**SOURCE DATA:**
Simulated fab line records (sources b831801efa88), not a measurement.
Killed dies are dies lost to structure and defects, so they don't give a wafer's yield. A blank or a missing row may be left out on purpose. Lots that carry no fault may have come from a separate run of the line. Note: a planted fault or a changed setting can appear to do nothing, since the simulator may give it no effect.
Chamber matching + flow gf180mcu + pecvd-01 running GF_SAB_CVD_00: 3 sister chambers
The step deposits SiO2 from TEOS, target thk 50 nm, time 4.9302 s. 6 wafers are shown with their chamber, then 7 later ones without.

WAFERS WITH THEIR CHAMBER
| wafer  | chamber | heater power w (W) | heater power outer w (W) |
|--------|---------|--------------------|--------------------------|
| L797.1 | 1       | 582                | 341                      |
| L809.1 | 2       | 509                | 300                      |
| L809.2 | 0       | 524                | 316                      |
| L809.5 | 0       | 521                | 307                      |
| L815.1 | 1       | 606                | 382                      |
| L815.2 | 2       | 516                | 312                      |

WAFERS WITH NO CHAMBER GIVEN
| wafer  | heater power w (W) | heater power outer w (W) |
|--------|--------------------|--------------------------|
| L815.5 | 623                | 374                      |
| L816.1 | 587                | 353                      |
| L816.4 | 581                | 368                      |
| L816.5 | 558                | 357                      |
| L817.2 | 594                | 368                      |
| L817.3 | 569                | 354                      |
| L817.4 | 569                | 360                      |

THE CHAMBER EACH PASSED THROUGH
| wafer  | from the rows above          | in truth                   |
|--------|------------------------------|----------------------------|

**WORK ORDER:** Nothing but the lines from the first line of the listing above through the line holding "WAFERS WITH THEIR CHAMBER" should be reproduced, and each must match exactly.

**SOLUTION:**
Simulated fab line records (sources b831801efa88), not a measurement.
Killed dies are dies lost to structure and defects, so they don't give a wafer's yield. A blank or a missing row may be left out on purpose. Lots that carry no fault may have come from a separate run of the line. Note: a planted fault or a changed setting can appear to do nothing, since the simulator may give it no effect.
Chamber matching + flow gf180mcu + pecvd-01 running GF_SAB_CVD_00: 3 sister chambers
The step deposits SiO2 from TEOS, target thk 50 nm, time 4.9302 s. 6 wafers are shown with their chamber, then 7 later ones without.

WAFERS WITH THEIR CHAMBER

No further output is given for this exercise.